# [ACTION ITEM]
Your job with the data below is to output exactly the lines from the one holding "Process run on" down to the one holding "depth of the median crack under the scribed line (um): the", both included, and no others.

# [DATA RECORDS]
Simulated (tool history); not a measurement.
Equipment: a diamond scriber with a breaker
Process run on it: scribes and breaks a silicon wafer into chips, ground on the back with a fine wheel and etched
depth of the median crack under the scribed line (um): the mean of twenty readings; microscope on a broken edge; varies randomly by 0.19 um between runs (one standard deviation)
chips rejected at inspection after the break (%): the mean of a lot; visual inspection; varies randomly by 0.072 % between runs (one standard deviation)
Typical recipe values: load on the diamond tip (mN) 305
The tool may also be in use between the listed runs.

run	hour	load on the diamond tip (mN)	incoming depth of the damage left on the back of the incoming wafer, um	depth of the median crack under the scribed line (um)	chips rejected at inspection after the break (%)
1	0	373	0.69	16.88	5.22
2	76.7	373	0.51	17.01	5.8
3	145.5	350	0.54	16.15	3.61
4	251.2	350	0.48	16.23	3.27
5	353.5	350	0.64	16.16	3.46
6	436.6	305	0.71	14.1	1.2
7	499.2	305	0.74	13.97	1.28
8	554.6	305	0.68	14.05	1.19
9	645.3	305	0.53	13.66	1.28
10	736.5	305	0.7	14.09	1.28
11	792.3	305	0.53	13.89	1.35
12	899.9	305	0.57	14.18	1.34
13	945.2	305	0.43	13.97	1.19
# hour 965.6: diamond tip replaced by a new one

# [WORKED SOLUTION]
Process run on it: scribes and breaks a silicon wafer into chips, ground on the back with a fine wheel and etched
depth of the median crack under the scribed line (um): the mean of twenty readings; microscope on a broken edge; varies randomly by 0.19 um between runs (one standard deviation)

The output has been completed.